Information supplied
==============================

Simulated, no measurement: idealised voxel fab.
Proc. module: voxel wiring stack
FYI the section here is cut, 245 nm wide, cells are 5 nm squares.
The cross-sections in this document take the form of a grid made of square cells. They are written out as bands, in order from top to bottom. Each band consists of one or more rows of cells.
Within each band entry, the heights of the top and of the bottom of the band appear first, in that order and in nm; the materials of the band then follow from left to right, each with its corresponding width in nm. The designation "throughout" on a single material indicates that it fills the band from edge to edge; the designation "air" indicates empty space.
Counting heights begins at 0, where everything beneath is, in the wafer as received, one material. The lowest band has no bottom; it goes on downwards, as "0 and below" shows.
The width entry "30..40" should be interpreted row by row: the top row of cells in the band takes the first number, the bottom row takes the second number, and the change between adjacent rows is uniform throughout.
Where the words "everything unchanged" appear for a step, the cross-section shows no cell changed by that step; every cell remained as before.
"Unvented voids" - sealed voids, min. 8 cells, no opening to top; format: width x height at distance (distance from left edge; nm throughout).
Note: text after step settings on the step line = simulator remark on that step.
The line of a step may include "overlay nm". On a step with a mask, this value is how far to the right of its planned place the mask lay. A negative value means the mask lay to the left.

==============================

Transcribe every entry, keeping each line exactly as it reads.

Simulated, no measurement: idealised voxel fab.
Proc. module: voxel wiring stack
FYI the section here is cut, 245 nm wide, cells are 5 nm squares.
The cross-sections in this document take the form of a grid made of square cells. They are written out as bands, in order from top to bottom. Each band consists of one or more rows of cells.
Within each band entry, the heights of the top and of the bottom of the band appear first, in that order and in nm; the materials of the band then follow from left to right, each with its corresponding width in nm. The designation "throughout" on a single material indicates that it fills the band from edge to edge; the designation "air" indicates empty space.
Counting heights begins at 0, where everything beneath is, in the wafer as received, one material. The lowest band has no bottom; it goes on downwards, as "0 and below" shows.
The width entry "30..40" should be interpreted row by row: the top row of cells in the band takes the first number, the bottom row takes the second number, and the change between adjacent rows is uniform throughout.
Where the words "everything unchanged" appear for a step, the cross-section shows no cell changed by that step; every cell remained as before.
"Unvented voids" - sealed voids, min. 8 cells, no opening to top; format: width x height at distance (distance from left edge; nm throughout).
Note: text after step settings on the step line = simulator remark on that step.
The line of a step may include "overlay nm". On a step with a mask, this value is how far to the right of its planned place the mask lay. A negative value means the mask lay to the left.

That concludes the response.